**Task item**
Copy word for word the lines from the start of the records through the line that contains "route shown NAME@n: NAME", both included.

**Record set**
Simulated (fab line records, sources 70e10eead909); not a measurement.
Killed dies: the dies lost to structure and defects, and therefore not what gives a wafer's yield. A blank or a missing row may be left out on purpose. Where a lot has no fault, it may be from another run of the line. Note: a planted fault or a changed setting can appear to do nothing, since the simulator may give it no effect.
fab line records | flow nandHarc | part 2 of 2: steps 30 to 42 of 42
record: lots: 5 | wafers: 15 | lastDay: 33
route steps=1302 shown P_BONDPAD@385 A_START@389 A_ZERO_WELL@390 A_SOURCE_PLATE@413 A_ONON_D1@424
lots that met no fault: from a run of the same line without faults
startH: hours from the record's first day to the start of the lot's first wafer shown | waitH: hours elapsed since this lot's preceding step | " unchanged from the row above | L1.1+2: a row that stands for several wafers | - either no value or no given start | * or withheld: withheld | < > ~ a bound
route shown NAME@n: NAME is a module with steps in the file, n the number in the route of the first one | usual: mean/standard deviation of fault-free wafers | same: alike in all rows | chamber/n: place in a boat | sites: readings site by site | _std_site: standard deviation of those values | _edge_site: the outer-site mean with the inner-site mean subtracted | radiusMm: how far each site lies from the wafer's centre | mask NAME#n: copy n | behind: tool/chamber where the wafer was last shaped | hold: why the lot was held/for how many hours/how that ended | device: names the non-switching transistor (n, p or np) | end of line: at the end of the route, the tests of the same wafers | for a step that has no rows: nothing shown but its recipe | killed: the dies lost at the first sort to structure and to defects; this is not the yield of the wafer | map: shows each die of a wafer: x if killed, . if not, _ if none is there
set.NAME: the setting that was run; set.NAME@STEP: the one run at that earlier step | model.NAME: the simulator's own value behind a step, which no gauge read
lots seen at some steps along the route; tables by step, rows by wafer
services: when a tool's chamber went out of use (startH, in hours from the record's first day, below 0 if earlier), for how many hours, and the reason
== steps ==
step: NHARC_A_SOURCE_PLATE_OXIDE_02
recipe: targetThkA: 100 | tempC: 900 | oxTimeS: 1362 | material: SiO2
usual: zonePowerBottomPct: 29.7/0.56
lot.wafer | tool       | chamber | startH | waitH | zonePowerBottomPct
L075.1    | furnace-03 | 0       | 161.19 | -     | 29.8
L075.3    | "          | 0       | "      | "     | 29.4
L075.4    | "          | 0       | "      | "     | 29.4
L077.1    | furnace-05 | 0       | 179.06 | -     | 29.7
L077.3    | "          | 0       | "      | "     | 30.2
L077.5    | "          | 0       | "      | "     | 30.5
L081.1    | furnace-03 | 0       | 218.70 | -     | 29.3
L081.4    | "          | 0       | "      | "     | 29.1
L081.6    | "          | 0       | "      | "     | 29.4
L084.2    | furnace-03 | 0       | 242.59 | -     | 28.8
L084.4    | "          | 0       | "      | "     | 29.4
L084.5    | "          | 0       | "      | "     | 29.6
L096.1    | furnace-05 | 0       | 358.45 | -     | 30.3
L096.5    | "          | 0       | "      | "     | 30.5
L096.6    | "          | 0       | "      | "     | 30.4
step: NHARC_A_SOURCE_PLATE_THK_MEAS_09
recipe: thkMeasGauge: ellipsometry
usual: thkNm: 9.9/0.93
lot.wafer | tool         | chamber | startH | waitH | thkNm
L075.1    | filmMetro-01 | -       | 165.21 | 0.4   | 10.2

**Problem solution**
Simulated (fab line records, sources 70e10eead909); not a measurement.
Killed dies: the dies lost to structure and defects, and therefore not what gives a wafer's yield. A blank or a missing row may be left out on purpose. Where a lot has no fault, it may be from another run of the line. Note: a planted fault or a changed setting can appear to do nothing, since the simulator may give it no effect.
fab line records | flow nandHarc | part 2 of 2: steps 30 to 42 of 42
record: lots: 5 | wafers: 15 | lastDay: 33
route steps=1302 shown P_BONDPAD@385 A_START@389 A_ZERO_WELL@390 A_SOURCE_PLATE@413 A_ONON_D1@424
lots that met no fault: from a run of the same line without faults
startH: hours from the record's first day to the start of the lot's first wafer shown | waitH: hours elapsed since this lot's preceding step | " unchanged from the row above | L1.1+2: a row that stands for several wafers | - either no value or no given start | * or withheld: withheld | < > ~ a bound
route shown NAME@n: NAME is a module with steps in the file, n the number in the route of the first one | usual: mean/standard deviation of fault-free wafers | same: alike in all rows | chamber/n: place in a boat | sites: readings site by site | _std_site: standard deviation of those values | _edge_site: the outer-site mean with the inner-site mean subtracted | radiusMm: how far each site lies from the wafer's centre | mask NAME#n: copy n | behind: tool/chamber where the wafer was last shaped | hold: why the lot was held/for how many hours/how that ended | device: names the non-switching transistor (n, p or np) | end of line: at the end of the route, the tests of the same wafers | for a step that has no rows: nothing shown but its recipe | killed: the dies lost at the first sort to structure and to defects; this is not the yield of the wafer | map: shows each die of a wafer: x if killed, . if not, _ if none is there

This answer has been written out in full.